Data for analysis -
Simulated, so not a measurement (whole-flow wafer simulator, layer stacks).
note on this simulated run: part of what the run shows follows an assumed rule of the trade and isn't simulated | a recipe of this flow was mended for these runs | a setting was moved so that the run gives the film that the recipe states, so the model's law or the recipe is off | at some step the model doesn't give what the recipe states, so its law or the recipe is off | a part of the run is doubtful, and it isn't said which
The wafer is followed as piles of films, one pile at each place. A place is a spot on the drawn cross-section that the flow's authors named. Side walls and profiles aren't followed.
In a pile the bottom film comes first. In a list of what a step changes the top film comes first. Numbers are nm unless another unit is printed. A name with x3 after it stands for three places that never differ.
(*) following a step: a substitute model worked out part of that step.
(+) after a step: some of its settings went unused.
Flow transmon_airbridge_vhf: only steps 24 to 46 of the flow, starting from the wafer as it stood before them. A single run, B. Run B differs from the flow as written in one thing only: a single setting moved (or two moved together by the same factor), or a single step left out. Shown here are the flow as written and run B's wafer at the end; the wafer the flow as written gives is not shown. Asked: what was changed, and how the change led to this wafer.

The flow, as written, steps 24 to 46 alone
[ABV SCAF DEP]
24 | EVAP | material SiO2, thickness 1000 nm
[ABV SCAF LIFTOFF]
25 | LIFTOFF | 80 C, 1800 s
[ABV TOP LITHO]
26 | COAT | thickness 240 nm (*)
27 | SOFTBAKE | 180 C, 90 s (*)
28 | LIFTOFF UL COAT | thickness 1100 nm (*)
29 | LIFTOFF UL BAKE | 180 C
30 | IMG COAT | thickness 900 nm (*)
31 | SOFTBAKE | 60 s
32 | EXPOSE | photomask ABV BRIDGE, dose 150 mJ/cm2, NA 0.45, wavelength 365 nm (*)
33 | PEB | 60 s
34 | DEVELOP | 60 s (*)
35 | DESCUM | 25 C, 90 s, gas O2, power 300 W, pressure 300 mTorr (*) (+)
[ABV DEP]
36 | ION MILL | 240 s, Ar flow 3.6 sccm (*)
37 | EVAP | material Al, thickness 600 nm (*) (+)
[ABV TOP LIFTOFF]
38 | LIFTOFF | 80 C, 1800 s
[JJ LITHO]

Assignment - Wherever the line holding "(+) after a" falls in the entries above, copy exactly from it through the line holding "Flow transmon_airbridge_vhf: only", inclusive, and add nothing.

Solution -
(+) after a step: some of its settings went unused.
Flow transmon_airbridge_vhf: only steps 24 to 46 of the flow, starting from the wafer as it stood before them. A single run, B. Run B differs from the flow as written in one thing only: a single setting moved (or two moved together by the same factor), or a single step left out. Shown here are the flow as written and run B's wafer at the end; the wafer the flow as written gives is not shown. Asked: what was changed, and how the change led to this wafer.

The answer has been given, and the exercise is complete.